__________________________________________________

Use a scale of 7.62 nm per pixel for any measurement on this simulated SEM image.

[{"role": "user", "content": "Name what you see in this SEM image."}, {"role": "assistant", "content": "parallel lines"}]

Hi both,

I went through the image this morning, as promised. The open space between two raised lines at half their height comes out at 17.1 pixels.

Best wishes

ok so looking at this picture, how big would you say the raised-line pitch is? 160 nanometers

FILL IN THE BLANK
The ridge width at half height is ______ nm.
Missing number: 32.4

__________________________________________________

• Brief:
Scan the listing above for the line that has "FILL IN THE BLANK", then copy exactly from that line through the line that has "The ridge width at half height is ______ nm.".

• Exercise output:
FILL IN THE BLANK
The ridge width at half height is ______ nm.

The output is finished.